******************************

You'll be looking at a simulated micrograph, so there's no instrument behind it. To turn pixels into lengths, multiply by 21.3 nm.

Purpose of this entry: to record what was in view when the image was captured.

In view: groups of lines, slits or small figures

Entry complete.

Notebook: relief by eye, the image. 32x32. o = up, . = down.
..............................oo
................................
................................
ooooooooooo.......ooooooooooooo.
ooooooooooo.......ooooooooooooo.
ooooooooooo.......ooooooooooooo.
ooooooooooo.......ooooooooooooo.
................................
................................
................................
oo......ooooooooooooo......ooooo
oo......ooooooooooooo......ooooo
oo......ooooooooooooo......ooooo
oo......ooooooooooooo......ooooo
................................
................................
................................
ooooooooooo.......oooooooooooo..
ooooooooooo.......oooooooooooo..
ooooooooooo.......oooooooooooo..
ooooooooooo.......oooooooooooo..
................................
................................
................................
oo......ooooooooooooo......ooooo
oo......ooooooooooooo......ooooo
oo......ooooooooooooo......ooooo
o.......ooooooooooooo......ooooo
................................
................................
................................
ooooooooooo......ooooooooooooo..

******************************

- **Work request**: Give the data again exactly, line for line.

- **Task answer**:
You'll be looking at a simulated micrograph, so there's no instrument behind it. To turn pixels into lengths, multiply by 21.3 nm.

Purpose of this entry: to record what was in view when the image was captured.

In view: groups of lines, slits or small figures

Entry complete.

Notebook: relief by eye, the image. 32x32. o = up, . = down.
..............................oo
................................
................................
ooooooooooo.......ooooooooooooo.
ooooooooooo.......ooooooooooooo.
ooooooooooo.......ooooooooooooo.
ooooooooooo.......ooooooooooooo.
................................
................................
................................
oo......ooooooooooooo......ooooo
oo......ooooooooooooo......ooooo
oo......ooooooooooooo......ooooo
oo......ooooooooooooo......ooooo
................................
................................
................................
ooooooooooo.......oooooooooooo..
ooooooooooo.......oooooooooooo..
ooooooooooo.......oooooooooooo..
ooooooooooo.......oooooooooooo..
................................
................................
................................
oo......ooooooooooooo......ooooo
oo......ooooooooooooo......ooooo
oo......ooooooooooooo......ooooo
o.......ooooooooooooo......ooooo
................................
................................
................................
ooooooooooo......ooooooooooooo..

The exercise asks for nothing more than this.